*** RECORDED DATA ***

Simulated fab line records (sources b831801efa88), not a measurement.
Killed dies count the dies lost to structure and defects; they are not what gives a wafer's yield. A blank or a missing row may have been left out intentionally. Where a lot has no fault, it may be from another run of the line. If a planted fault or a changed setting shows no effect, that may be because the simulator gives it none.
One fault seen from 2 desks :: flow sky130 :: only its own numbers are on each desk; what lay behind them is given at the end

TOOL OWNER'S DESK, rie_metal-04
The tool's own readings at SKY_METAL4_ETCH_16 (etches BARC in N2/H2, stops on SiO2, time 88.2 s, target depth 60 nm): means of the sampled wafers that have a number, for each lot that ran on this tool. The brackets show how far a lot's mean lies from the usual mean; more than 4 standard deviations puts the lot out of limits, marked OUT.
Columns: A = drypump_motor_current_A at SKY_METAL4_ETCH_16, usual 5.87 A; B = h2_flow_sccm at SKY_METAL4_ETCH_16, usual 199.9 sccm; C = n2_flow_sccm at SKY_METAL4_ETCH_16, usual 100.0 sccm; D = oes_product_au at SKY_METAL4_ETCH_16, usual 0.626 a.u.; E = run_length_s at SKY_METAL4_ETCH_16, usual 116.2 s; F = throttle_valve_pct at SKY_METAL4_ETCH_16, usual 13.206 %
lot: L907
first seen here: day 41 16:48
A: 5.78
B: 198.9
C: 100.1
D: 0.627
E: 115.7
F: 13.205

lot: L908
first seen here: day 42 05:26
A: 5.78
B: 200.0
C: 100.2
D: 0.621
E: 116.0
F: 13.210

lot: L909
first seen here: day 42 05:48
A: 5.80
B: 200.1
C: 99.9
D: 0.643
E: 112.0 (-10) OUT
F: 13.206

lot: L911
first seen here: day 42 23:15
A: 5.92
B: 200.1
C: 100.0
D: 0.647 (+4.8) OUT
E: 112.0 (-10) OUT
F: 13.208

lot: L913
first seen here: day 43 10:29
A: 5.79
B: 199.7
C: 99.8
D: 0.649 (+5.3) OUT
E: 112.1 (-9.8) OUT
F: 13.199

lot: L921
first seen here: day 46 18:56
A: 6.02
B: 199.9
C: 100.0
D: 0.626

*** End of RECORDED DATA ***

• _ASSIGNMENT_
Output, from the data above, the lines from the line with "TOOL OWNER'S DESK, rie_metal-04" to the line with "The tool's own" exactly as they stand, both ends included and nothing else.

• _TASK SOLUTION_
TOOL OWNER'S DESK, rie_metal-04
The tool's own readings at SKY_METAL4_ETCH_16 (etches BARC in N2/H2, stops on SiO2, time 88.2 s, target depth 60 nm): means of the sampled wafers that have a number, for each lot that ran on this tool. The brackets show how far a lot's mean lies from the usual mean; more than 4 standard deviations puts the lot out of limits, marked OUT.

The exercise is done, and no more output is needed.